* ACTIVITY *
Of all the lines below, output only those starting at the one with "S2: RF power; kW" and ending at the one with "This log may", both ends included, exactly as written.

* GIVEN DATA *
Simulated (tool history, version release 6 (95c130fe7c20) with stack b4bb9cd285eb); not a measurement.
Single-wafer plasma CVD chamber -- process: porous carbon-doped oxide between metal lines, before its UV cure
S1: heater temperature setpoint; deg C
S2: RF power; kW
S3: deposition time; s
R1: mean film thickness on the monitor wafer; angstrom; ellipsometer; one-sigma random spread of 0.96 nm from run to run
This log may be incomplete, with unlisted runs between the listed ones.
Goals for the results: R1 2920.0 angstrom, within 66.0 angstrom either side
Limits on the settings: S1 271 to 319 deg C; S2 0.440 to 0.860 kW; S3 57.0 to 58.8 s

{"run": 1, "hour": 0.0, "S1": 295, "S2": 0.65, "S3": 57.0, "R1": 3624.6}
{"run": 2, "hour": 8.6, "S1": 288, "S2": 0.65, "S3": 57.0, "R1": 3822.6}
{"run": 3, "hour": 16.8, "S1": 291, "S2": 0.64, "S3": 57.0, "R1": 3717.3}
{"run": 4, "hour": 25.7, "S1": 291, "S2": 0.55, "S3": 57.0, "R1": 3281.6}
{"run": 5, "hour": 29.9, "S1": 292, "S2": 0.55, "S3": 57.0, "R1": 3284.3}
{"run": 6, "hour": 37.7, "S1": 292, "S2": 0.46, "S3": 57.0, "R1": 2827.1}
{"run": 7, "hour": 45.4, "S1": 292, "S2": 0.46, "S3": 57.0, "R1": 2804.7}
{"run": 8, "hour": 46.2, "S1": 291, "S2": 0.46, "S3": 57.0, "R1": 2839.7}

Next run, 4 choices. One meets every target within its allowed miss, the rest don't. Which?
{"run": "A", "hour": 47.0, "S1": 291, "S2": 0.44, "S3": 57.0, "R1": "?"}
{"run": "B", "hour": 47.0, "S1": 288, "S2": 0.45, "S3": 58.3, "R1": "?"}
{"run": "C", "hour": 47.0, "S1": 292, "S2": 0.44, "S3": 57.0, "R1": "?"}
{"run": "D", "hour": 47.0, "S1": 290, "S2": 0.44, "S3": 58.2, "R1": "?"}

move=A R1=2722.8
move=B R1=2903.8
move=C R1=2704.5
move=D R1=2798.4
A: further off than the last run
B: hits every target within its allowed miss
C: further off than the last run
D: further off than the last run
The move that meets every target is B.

* PROBLEM SOLUTION *
S2: RF power; kW
S3: deposition time; s
R1: mean film thickness on the monitor wafer; angstrom; ellipsometer; one-sigma random spread of 0.96 nm from run to run
This log may be incomplete, with unlisted runs between the listed ones.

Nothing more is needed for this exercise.